**Activity**
Please repeat the records exactly from their first line, finishing at the line containing "I went through" and including it.

**Supplied records**
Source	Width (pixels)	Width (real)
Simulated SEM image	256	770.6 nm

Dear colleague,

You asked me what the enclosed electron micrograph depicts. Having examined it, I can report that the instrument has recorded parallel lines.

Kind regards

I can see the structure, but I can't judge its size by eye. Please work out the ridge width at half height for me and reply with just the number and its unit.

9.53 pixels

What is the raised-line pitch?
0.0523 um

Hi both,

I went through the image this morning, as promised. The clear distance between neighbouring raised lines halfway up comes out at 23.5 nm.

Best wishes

**Worked solution**
Source	Width (pixels)	Width (real)
Simulated SEM image	256	770.6 nm

Dear colleague,

You asked me what the enclosed electron micrograph depicts. Having examined it, I can report that the instrument has recorded parallel lines.

Kind regards

I can see the structure, but I can't judge its size by eye. Please work out the ridge width at half height for me and reply with just the number and its unit.

9.53 pixels

What is the raised-line pitch?
0.0523 um

Hi both,

I went through the image this morning, as promised. The clear distance between neighbouring raised lines halfway up comes out at 23.5 nm.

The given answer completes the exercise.